■ MATERIAL SHOWN:
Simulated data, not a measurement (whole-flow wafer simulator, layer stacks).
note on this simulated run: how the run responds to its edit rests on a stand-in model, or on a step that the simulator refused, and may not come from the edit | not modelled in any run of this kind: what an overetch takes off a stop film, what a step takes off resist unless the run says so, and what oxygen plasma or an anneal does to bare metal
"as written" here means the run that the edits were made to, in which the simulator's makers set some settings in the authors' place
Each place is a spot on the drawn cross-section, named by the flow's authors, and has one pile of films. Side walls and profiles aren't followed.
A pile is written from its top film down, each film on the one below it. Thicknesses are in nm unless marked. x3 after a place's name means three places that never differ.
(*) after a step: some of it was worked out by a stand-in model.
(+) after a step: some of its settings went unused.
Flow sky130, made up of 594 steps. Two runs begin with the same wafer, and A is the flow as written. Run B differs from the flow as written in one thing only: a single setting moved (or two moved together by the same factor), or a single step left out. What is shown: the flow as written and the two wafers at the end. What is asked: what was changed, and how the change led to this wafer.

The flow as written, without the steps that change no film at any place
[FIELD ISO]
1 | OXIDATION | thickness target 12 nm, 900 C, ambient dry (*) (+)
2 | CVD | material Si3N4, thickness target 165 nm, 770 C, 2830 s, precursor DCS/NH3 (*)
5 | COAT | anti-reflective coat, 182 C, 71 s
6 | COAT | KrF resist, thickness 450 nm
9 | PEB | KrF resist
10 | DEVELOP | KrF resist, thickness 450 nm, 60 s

■ REQUIREMENT: Return every entry above with nothing altered.

■ TASK SOLUTION:
Simulated data, not a measurement (whole-flow wafer simulator, layer stacks).
note on this simulated run: how the run responds to its edit rests on a stand-in model, or on a step that the simulator refused, and may not come from the edit | not modelled in any run of this kind: what an overetch takes off a stop film, what a step takes off resist unless the run says so, and what oxygen plasma or an anneal does to bare metal
"as written" here means the run that the edits were made to, in which the simulator's makers set some settings in the authors' place
Each place is a spot on the drawn cross-section, named by the flow's authors, and has one pile of films. Side walls and profiles aren't followed.
A pile is written from its top film down, each film on the one below it. Thicknesses are in nm unless marked. x3 after a place's name means three places that never differ.
(*) after a step: some of it was worked out by a stand-in model.
(+) after a step: some of its settings went unused.
Flow sky130, made up of 594 steps. Two runs begin with the same wafer, and A is the flow as written. Run B differs from the flow as written in one thing only: a single setting moved (or two moved together by the same factor), or a single step left out. What is shown: the flow as written and the two wafers at the end. What is asked: what was changed, and how the change led to this wafer.

The flow as written, without the steps that change no film at any place
[FIELD ISO]
1 | OXIDATION | thickness target 12 nm, 900 C, ambient dry (*) (+)
2 | CVD | material Si3N4, thickness target 165 nm, 770 C, 2830 s, precursor DCS/NH3 (*)
5 | COAT | anti-reflective coat, 182 C, 71 s
6 | COAT | KrF resist, thickness 450 nm
9 | PEB | KrF resist
10 | DEVELOP | KrF resist, thickness 450 nm, 60 s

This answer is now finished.